• Work instruction: Each entry needs to be given again, character for character.

• Data under study:
........
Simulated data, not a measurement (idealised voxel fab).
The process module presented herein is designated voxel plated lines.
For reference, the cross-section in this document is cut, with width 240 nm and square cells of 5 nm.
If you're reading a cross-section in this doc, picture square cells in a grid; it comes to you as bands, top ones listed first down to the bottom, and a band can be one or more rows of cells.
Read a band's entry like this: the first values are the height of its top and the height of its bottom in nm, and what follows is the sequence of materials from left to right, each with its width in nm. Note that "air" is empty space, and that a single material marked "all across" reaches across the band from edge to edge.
........

• Exercise response:
Simulated data, not a measurement (idealised voxel fab).
The process module presented herein is designated voxel plated lines.
For reference, the cross-section in this document is cut, with width 240 nm and square cells of 5 nm.
If you're reading a cross-section in this doc, picture square cells in a grid; it comes to you as bands, top ones listed first down to the bottom, and a band can be one or more rows of cells.
Read a band's entry like this: the first values are the height of its top and the height of its bottom in nm, and what follows is the sequence of materials from left to right, each with its width in nm. Note that "air" is empty space, and that a single material marked "all across" reaches across the band from edge to edge.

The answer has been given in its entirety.